START DATASET ENTRIES

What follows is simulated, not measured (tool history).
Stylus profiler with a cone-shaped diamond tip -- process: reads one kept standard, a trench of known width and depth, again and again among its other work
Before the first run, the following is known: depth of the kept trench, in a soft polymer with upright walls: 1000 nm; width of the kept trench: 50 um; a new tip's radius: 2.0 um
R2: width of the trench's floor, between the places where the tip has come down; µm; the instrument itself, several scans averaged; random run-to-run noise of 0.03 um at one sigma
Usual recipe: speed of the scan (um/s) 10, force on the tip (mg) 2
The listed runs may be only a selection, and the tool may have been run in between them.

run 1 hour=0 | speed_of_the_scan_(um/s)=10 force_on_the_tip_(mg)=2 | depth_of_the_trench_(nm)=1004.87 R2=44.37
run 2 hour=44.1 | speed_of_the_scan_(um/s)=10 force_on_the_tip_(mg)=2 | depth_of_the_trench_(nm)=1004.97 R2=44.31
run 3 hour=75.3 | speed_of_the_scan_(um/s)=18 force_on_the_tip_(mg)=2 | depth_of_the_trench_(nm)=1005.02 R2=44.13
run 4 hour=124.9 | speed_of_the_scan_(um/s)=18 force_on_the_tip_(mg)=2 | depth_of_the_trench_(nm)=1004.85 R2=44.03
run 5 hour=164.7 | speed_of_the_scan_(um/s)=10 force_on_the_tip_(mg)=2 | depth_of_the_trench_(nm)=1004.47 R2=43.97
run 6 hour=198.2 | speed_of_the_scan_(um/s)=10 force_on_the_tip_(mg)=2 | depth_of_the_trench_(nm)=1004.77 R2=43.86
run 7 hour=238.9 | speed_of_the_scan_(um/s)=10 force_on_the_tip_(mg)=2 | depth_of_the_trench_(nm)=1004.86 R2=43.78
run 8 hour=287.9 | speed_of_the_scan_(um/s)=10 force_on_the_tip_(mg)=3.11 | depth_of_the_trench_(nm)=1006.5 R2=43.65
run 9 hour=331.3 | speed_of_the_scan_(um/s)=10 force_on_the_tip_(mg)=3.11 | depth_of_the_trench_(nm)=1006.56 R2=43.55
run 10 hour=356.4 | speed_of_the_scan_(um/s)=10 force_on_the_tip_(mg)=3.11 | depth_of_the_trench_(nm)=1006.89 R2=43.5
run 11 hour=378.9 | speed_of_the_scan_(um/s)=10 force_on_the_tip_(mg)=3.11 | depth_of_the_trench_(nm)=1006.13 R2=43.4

END DATASET ENTRIES

» **ASSIGNED TASK**
Your task is to quote the lines above, beginning with the first and ending with the one that holds "run 1 hour=0".

» **REPLY**
What follows is simulated, not measured (tool history).
Stylus profiler with a cone-shaped diamond tip -- process: reads one kept standard, a trench of known width and depth, again and again among its other work
Before the first run, the following is known: depth of the kept trench, in a soft polymer with upright walls: 1000 nm; width of the kept trench: 50 um; a new tip's radius: 2.0 um
R2: width of the trench's floor, between the places where the tip has come down; µm; the instrument itself, several scans averaged; random run-to-run noise of 0.03 um at one sigma
Usual recipe: speed of the scan (um/s) 10, force on the tip (mg) 2
The listed runs may be only a selection, and the tool may have been run in between them.

run 1 hour=0 | speed_of_the_scan_(um/s)=10 force_on_the_tip_(mg)=2 | depth_of_the_trench_(nm)=1004.87 R2=44.37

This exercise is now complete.